In the listing that follows, the range to quote begins at the line that has "Counting: a tool" and ends after the line that has "## 5. THE CHAIN OF EFFECTS, in route order"; quote it verbatim and add nothing.

──────────────────────────────

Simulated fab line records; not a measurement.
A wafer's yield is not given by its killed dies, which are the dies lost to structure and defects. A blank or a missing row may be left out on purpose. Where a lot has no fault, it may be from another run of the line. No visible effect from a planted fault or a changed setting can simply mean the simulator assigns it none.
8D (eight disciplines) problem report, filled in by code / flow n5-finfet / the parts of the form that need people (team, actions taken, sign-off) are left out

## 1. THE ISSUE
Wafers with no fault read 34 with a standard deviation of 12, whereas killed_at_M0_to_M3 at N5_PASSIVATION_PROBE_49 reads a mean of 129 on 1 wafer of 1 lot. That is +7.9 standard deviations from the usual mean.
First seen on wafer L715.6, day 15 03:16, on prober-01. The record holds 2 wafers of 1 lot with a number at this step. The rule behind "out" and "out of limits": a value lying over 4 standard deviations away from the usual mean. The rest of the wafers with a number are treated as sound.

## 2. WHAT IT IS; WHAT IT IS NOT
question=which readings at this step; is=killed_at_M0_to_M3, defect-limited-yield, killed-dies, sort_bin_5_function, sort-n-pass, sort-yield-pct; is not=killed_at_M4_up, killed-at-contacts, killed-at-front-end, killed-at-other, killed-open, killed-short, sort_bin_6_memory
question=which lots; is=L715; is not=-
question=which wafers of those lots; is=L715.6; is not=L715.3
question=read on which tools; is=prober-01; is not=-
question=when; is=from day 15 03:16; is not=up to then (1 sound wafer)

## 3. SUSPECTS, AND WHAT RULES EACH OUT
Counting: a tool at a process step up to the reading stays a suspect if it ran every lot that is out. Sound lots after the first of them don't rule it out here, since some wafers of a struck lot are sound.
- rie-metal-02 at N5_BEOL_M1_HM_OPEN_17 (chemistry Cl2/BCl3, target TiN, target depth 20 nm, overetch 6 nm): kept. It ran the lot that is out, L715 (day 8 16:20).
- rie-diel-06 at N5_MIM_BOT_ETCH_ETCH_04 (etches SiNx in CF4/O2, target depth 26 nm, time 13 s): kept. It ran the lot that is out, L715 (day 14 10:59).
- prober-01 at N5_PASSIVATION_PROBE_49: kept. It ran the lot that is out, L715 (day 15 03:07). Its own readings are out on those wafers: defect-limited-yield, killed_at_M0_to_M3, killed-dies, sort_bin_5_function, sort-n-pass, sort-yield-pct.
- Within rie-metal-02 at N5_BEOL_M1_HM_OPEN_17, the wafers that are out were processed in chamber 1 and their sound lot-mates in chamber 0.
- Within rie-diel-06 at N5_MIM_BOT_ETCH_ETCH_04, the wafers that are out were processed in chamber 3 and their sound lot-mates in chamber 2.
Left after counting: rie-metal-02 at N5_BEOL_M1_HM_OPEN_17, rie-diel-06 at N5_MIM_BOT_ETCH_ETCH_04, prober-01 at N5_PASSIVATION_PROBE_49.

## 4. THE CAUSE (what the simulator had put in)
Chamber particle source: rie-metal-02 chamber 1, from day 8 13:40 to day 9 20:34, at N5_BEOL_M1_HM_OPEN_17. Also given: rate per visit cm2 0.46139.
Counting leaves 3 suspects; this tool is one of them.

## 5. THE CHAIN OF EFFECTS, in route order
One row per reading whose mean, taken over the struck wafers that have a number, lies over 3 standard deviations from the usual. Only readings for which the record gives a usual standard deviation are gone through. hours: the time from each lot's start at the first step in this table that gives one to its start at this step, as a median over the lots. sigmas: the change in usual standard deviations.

──────────────────────────────

> _Worked solution_:
Counting: a tool at a process step up to the reading stays a suspect if it ran every lot that is out. Sound lots after the first of them don't rule it out here, since some wafers of a struck lot are sound.
- rie-metal-02 at N5_BEOL_M1_HM_OPEN_17 (chemistry Cl2/BCl3, target TiN, target depth 20 nm, overetch 6 nm): kept. It ran the lot that is out, L715 (day 8 16:20).
- rie-diel-06 at N5_MIM_BOT_ETCH_ETCH_04 (etches SiNx in CF4/O2, target depth 26 nm, time 13 s): kept. It ran the lot that is out, L715 (day 14 10:59).
- prober-01 at N5_PASSIVATION_PROBE_49: kept. It ran the lot that is out, L715 (day 15 03:07). Its own readings are out on those wafers: defect-limited-yield, killed_at_M0_to_M3, killed-dies, sort_bin_5_function, sort-n-pass, sort-yield-pct.
- Within rie-metal-02 at N5_BEOL_M1_HM_OPEN_17, the wafers that are out were processed in chamber 1 and their sound lot-mates in chamber 0.
- Within rie-diel-06 at N5_MIM_BOT_ETCH_ETCH_04, the wafers that are out were processed in chamber 3 and their sound lot-mates in chamber 2.
Left after counting: rie-metal-02 at N5_BEOL_M1_HM_OPEN_17, rie-diel-06 at N5_MIM_BOT_ETCH_ETCH_04, prober-01 at N5_PASSIVATION_PROBE_49.

## 4. THE CAUSE (what the simulator had put in)
Chamber particle source: rie-metal-02 chamber 1, from day 8 13:40 to day 9 20:34, at N5_BEOL_M1_HM_OPEN_17. Also given: rate per visit cm2 0.46139.
Counting leaves 3 suspects; this tool is one of them.

## 5. THE CHAIN OF EFFECTS, in route order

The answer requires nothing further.